- WORK INSTRUCTION:
Go through the data line by line from the top, retyping each exactly, and end with the line that contains "Figure caption. SEM".

- DATA LISTING:
+===+

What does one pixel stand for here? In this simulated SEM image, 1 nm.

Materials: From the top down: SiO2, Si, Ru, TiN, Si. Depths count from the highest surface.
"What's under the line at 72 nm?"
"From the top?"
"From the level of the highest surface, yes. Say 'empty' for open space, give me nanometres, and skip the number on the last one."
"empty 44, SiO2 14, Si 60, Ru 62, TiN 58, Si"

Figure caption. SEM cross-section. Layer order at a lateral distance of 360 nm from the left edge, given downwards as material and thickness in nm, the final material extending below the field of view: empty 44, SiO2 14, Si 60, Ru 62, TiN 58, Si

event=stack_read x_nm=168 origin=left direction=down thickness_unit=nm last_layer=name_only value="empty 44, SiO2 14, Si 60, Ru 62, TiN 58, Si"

+===+

- WRITTEN SOLUTION:
What does one pixel stand for here? In this simulated SEM image, 1 nm.

Materials: From the top down: SiO2, Si, Ru, TiN, Si. Depths count from the highest surface.
"What's under the line at 72 nm?"
"From the top?"
"From the level of the highest surface, yes. Say 'empty' for open space, give me nanometres, and skip the number on the last one."
"empty 44, SiO2 14, Si 60, Ru 62, TiN 58, Si"

Figure caption. SEM cross-section. Layer order at a lateral distance of 360 nm from the left edge, given downwards as material and thickness in nm, the final material extending below the field of view: empty 44, SiO2 14, Si 60, Ru 62, TiN 58, Si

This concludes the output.